• **Action item**: The expected answer is the set of lines in the data below between the line holding "sound on pvd_sputter-03, day" and the line holding "sound on film_metro-02, day 35 11:37;", inclusive, written out exactly.

/---

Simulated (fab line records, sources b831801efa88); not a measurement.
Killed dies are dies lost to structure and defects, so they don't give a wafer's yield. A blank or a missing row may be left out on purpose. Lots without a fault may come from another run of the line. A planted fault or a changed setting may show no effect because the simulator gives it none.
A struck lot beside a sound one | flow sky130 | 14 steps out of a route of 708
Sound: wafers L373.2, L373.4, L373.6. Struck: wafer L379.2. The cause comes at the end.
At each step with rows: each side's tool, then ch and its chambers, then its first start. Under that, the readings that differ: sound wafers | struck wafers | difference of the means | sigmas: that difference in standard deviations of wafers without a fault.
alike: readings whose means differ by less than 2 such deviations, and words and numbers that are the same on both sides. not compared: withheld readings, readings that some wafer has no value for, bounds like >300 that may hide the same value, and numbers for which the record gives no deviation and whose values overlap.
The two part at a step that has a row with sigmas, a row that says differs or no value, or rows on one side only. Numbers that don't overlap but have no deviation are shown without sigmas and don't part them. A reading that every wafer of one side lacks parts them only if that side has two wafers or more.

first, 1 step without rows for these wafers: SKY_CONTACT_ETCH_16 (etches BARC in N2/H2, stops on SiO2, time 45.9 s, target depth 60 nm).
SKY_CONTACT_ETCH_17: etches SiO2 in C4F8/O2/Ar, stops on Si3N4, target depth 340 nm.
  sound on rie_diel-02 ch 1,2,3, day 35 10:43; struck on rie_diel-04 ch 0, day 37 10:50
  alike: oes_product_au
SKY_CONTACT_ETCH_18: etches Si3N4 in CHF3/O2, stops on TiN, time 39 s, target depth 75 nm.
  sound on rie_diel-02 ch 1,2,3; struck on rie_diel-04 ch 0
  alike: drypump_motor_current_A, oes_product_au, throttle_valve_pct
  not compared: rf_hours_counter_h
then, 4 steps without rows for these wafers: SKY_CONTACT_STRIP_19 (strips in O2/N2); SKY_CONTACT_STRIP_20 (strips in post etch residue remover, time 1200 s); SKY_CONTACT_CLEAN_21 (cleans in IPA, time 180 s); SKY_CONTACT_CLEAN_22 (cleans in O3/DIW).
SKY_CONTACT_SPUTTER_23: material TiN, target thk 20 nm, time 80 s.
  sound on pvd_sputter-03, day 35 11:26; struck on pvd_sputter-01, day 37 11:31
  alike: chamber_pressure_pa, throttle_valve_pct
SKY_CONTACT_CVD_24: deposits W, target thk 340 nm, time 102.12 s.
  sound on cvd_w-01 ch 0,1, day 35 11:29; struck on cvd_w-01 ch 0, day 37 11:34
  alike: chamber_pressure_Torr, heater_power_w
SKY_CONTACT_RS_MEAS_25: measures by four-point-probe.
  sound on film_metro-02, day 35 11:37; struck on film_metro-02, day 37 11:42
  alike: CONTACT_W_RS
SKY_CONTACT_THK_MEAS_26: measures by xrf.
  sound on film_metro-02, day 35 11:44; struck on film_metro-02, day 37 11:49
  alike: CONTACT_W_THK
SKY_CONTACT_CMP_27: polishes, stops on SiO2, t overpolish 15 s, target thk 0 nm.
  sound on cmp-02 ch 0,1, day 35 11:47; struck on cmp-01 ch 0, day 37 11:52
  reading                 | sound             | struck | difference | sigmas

\---

• **Response area**:
  sound on pvd_sputter-03, day 35 11:26; struck on pvd_sputter-01, day 37 11:31
  alike: chamber_pressure_pa, throttle_valve_pct
SKY_CONTACT_CVD_24: deposits W, target thk 340 nm, time 102.12 s.
  sound on cvd_w-01 ch 0,1, day 35 11:29; struck on cvd_w-01 ch 0, day 37 11:34
  alike: chamber_pressure_Torr, heater_power_w
SKY_CONTACT_RS_MEAS_25: measures by four-point-probe.
  sound on film_metro-02, day 35 11:37; struck on film_metro-02, day 37 11:42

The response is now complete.